Records supplied:
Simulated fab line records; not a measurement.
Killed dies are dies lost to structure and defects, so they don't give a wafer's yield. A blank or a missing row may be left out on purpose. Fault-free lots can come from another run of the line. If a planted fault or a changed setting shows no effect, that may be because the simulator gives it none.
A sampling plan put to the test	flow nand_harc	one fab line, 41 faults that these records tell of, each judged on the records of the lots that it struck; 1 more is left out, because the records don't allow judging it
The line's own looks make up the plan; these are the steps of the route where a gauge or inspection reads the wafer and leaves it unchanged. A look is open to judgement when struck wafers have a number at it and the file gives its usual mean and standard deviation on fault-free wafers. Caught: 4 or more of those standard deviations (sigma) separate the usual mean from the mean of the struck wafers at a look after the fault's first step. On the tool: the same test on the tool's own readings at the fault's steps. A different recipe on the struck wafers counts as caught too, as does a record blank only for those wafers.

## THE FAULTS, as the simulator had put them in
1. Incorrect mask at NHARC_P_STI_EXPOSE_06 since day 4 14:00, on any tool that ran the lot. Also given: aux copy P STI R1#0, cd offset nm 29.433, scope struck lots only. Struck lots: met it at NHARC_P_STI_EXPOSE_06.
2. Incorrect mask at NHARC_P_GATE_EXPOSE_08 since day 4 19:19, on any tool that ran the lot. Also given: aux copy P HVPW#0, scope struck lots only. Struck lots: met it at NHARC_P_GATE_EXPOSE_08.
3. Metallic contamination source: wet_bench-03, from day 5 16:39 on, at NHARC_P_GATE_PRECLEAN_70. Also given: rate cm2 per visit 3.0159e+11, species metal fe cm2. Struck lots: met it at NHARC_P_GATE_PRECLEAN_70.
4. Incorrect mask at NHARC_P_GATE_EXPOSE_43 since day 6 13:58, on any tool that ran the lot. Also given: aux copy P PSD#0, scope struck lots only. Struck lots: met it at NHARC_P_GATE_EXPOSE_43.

Work task:
Nothing but the lines from the top of the entries above through the line with "Killed dies are" should be set down, each exactly as written.

Task answer:
Simulated fab line records; not a measurement.
Killed dies are dies lost to structure and defects, so they don't give a wafer's yield. A blank or a missing row may be left out on purpose. Fault-free lots can come from another run of the line. If a planted fault or a changed setting shows no effect, that may be because the simulator gives it none.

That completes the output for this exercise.